**DATA PROVIDED:**
+++++
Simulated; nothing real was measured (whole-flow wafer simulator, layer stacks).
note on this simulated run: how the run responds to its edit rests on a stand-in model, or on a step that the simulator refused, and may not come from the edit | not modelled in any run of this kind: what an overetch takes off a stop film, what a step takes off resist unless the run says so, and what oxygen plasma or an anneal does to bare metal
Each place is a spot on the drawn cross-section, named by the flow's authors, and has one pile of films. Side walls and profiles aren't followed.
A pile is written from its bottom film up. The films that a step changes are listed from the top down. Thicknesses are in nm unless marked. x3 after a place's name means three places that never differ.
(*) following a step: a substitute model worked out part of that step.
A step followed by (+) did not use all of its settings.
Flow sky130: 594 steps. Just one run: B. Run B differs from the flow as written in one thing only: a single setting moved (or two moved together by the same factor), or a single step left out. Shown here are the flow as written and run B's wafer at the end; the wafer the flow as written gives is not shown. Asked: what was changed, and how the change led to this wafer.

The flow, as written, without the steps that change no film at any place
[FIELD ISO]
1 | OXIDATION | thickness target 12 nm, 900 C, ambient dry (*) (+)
+++++

**WORK TASK:**
Please transcribe the material above precisely as it stands.

**ANSWER SECTION:**
Simulated; nothing real was measured (whole-flow wafer simulator, layer stacks).
note on this simulated run: how the run responds to its edit rests on a stand-in model, or on a step that the simulator refused, and may not come from the edit | not modelled in any run of this kind: what an overetch takes off a stop film, what a step takes off resist unless the run says so, and what oxygen plasma or an anneal does to bare metal
Each place is a spot on the drawn cross-section, named by the flow's authors, and has one pile of films. Side walls and profiles aren't followed.
A pile is written from its bottom film up. The films that a step changes are listed from the top down. Thicknesses are in nm unless marked. x3 after a place's name means three places that never differ.
(*) following a step: a substitute model worked out part of that step.
A step followed by (+) did not use all of its settings.
Flow sky130: 594 steps. Just one run: B. Run B differs from the flow as written in one thing only: a single setting moved (or two moved together by the same factor), or a single step left out. Shown here are the flow as written and run B's wafer at the end; the wafer the flow as written gives is not shown. Asked: what was changed, and how the change led to this wafer.

The flow, as written, without the steps that change no film at any place
[FIELD ISO]
1 | OXIDATION | thickness target 12 nm, 900 C, ambient dry (*) (+)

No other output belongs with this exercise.